### [DATA EXTRACTS]

<<<<

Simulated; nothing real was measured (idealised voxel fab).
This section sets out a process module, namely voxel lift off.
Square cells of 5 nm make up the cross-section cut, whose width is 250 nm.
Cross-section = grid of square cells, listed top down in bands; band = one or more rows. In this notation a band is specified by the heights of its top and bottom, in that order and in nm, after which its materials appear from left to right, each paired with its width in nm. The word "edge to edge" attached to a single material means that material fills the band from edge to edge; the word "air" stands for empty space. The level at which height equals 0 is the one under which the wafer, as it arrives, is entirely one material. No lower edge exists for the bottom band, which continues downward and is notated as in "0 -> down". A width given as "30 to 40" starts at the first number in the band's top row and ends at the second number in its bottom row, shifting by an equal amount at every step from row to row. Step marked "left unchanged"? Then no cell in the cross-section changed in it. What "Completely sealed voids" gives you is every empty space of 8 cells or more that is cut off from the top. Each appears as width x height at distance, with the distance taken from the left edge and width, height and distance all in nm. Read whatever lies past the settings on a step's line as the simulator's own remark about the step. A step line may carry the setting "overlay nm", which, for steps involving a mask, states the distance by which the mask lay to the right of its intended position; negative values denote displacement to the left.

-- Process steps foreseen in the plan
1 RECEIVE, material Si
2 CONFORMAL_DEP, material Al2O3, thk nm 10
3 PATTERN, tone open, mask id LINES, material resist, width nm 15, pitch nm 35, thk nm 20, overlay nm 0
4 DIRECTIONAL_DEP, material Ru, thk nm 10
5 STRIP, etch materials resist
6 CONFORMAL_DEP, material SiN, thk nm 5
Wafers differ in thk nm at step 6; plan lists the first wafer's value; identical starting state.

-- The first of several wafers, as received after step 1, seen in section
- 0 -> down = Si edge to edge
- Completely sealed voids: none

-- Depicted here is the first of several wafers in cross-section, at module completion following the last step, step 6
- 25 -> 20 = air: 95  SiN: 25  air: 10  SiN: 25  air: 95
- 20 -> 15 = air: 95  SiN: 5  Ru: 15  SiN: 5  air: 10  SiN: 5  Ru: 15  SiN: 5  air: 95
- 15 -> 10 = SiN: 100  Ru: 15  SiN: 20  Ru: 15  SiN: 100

>>>>

### [REQUIREMENT]
Your reply must contain exactly the lines from the first line of the data through the line holding "Square cells of", and nothing more.

### [WRITTEN SOLUTION]
Simulated; nothing real was measured (idealised voxel fab).
This section sets out a process module, namely voxel lift off.
Square cells of 5 nm make up the cross-section cut, whose width is 250 nm.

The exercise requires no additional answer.